■ ACTION ITEM ■
Write the listing below out again exactly, though only as far as the line with "The cross-sections in", which is included.

****************************************

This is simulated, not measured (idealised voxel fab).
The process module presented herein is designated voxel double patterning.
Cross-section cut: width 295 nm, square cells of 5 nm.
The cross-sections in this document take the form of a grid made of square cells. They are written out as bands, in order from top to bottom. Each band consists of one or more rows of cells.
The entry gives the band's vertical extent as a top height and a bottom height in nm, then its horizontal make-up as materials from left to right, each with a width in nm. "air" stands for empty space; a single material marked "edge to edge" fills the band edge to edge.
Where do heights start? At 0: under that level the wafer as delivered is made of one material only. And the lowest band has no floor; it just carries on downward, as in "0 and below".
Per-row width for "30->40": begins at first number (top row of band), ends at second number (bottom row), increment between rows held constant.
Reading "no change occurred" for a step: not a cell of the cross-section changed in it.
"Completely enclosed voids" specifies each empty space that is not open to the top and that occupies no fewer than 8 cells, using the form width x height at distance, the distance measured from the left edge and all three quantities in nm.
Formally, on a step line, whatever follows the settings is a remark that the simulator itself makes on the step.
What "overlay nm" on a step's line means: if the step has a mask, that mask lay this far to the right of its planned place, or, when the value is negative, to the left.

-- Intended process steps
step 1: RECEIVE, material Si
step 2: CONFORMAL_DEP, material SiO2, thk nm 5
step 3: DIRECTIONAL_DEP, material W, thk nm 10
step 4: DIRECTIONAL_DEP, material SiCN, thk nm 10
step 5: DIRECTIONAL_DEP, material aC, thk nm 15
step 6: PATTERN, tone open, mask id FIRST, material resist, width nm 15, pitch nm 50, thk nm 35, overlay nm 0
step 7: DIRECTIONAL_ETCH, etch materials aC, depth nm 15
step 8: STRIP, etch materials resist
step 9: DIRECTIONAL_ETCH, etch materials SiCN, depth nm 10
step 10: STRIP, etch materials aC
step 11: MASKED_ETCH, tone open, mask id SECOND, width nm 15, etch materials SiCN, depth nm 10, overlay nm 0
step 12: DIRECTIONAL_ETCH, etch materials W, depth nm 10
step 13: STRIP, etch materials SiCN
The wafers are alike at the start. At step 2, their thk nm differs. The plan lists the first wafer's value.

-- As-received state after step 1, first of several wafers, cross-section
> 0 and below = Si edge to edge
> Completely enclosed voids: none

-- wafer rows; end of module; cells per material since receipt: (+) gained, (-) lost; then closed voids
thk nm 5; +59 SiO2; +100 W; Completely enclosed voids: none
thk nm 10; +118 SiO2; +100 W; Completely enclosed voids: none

****************************************

■ WRITTEN REPLY ■
This is simulated, not measured (idealised voxel fab).
The process module presented herein is designated voxel double patterning.
Cross-section cut: width 295 nm, square cells of 5 nm.
The cross-sections in this document take the form of a grid made of square cells. They are written out as bands, in order from top to bottom. Each band consists of one or more rows of cells.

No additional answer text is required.